━━━━━━

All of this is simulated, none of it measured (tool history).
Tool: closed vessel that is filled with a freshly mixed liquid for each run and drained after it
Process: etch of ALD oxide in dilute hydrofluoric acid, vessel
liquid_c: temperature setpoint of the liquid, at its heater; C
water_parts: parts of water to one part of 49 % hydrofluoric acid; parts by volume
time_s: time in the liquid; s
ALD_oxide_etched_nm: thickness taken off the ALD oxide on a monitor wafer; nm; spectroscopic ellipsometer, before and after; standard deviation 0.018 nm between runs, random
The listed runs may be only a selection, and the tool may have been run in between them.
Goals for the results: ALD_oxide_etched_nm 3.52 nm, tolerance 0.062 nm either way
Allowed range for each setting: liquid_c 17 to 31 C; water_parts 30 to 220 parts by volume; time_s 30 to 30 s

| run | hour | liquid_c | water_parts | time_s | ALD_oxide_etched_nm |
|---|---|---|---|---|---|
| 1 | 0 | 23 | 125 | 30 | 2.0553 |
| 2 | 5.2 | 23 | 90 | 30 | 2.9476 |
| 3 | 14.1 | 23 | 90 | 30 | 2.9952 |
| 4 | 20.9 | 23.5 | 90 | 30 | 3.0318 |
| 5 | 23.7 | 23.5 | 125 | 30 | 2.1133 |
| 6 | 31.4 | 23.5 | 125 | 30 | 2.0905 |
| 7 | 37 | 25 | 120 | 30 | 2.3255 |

━━━━━━

### [Action item]
The lines to return begin at the first line of the records and end at the line holding "Process: etch of"; please return them exactly, including both, and nothing beyond.

### [Answer area]
All of this is simulated, none of it measured (tool history).
Tool: closed vessel that is filled with a freshly mixed liquid for each run and drained after it
Process: etch of ALD oxide in dilute hydrofluoric acid, vessel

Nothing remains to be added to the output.